*** Dataset ***

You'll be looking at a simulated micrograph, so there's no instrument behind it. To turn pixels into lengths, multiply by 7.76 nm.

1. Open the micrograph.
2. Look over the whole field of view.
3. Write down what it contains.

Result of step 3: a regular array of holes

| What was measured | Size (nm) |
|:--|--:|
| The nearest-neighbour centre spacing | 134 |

***

# Work request:
Send back the complete set of entries, exactly as shown above.

# Task result:
You'll be looking at a simulated micrograph, so there's no instrument behind it. To turn pixels into lengths, multiply by 7.76 nm.

1. Open the micrograph.
2. Look over the whole field of view.
3. Write down what it contains.

Result of step 3: a regular array of holes

| What was measured | Size (nm) |
|:--|--:|
| The nearest-neighbour centre spacing | 134 |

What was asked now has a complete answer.